» WORK REQUEST:
When you reach the line containing "With the fault" in the data below, begin returning lines exactly as written, and stop once the line containing "fault: -240 Ta" has been returned.

» MATERIAL SUPPLIED:
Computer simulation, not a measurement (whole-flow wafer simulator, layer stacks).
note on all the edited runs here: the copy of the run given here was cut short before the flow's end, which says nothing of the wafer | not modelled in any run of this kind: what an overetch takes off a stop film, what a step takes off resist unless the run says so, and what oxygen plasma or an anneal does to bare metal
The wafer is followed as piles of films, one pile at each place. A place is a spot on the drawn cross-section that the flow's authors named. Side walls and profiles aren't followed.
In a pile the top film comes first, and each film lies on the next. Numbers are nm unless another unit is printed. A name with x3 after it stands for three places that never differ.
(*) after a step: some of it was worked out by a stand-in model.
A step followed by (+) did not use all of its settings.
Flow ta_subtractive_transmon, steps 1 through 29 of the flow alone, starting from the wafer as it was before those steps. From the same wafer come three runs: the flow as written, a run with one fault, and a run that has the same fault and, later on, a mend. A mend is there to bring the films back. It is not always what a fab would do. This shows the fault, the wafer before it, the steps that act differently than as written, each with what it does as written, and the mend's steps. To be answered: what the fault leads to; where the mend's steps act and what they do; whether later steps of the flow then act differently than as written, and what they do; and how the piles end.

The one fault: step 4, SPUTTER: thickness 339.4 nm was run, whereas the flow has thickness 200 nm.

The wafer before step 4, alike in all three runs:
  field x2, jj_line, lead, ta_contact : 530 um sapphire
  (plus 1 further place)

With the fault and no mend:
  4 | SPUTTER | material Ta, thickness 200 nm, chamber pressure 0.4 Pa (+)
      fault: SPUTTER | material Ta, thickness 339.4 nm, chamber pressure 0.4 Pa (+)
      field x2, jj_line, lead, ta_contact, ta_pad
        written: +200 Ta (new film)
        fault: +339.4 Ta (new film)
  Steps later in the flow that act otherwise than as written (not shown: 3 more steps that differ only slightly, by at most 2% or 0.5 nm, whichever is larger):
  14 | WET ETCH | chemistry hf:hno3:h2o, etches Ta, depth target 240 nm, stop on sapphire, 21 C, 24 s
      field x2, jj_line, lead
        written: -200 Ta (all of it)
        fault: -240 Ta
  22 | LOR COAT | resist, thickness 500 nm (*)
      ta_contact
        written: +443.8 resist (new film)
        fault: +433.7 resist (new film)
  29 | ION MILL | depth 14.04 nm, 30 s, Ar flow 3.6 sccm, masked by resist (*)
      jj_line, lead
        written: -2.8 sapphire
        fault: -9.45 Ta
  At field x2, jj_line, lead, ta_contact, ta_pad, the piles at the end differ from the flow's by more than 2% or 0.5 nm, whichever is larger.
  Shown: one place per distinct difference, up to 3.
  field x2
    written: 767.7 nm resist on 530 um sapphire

» TASK RESPONSE:
With the fault and no mend:
  4 | SPUTTER | material Ta, thickness 200 nm, chamber pressure 0.4 Pa (+)
      fault: SPUTTER | material Ta, thickness 339.4 nm, chamber pressure 0.4 Pa (+)
      field x2, jj_line, lead, ta_contact, ta_pad
        written: +200 Ta (new film)
        fault: +339.4 Ta (new film)
  Steps later in the flow that act otherwise than as written (not shown: 3 more steps that differ only slightly, by at most 2% or 0.5 nm, whichever is larger):
  14 | WET ETCH | chemistry hf:hno3:h2o, etches Ta, depth target 240 nm, stop on sapphire, 21 C, 24 s
      field x2, jj_line, lead
        written: -200 Ta (all of it)
        fault: -240 Ta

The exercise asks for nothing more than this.